**Dataset entries:**
───
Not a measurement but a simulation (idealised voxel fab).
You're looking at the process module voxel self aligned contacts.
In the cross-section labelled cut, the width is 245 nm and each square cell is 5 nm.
───

**Assignment:**
Reproduce the data above exactly, leaving nothing out.

**Exercise answer:**
Not a measurement but a simulation (idealised voxel fab).
You're looking at the process module voxel self aligned contacts.
In the cross-section labelled cut, the width is 245 nm and each square cell is 5 nm.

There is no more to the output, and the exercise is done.